^^^^^^^^^^^^^^^^
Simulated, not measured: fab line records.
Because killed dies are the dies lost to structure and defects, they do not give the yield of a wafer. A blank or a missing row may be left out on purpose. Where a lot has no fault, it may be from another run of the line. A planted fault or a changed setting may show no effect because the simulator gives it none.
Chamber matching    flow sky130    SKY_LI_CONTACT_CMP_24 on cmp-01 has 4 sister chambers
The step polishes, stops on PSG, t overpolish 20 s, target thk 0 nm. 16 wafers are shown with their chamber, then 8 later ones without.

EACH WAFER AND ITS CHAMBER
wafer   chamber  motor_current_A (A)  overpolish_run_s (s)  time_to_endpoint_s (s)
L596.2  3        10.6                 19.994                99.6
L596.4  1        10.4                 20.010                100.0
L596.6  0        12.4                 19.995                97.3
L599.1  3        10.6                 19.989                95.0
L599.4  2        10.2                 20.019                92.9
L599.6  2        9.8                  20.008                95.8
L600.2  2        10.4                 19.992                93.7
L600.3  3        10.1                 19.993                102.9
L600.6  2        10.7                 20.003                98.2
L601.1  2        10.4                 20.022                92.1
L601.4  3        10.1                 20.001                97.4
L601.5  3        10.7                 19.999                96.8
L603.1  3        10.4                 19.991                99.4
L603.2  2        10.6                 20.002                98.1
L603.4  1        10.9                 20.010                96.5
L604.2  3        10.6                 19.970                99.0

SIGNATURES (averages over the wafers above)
^^^^^^^^^^^^^^^^

> [EXERCISE]:
Copy the whole listing, word for word.

> [EXPECTED ANSWER]:
Simulated, not measured: fab line records.
Because killed dies are the dies lost to structure and defects, they do not give the yield of a wafer. A blank or a missing row may be left out on purpose. Where a lot has no fault, it may be from another run of the line. A planted fault or a changed setting may show no effect because the simulator gives it none.
Chamber matching    flow sky130    SKY_LI_CONTACT_CMP_24 on cmp-01 has 4 sister chambers
The step polishes, stops on PSG, t overpolish 20 s, target thk 0 nm. 16 wafers are shown with their chamber, then 8 later ones without.

EACH WAFER AND ITS CHAMBER
wafer   chamber  motor_current_A (A)  overpolish_run_s (s)  time_to_endpoint_s (s)
L596.2  3        10.6                 19.994                99.6
L596.4  1        10.4                 20.010                100.0
L596.6  0        12.4                 19.995                97.3
L599.1  3        10.6                 19.989                95.0
L599.4  2        10.2                 20.019                92.9
L599.6  2        9.8                  20.008                95.8
L600.2  2        10.4                 19.992                93.7
L600.3  3        10.1                 19.993                102.9
L600.6  2        10.7                 20.003                98.2
L601.1  2        10.4                 20.022                92.1
L601.4  3        10.1                 20.001                97.4
L601.5  3        10.7                 19.999                96.8
L603.1  3        10.4                 19.991                99.4
L603.2  2        10.6                 20.002                98.1
L603.4  1        10.9                 20.010                96.5
L604.2  3        10.6                 19.970                99.0

SIGNATURES (averages over the wafers above)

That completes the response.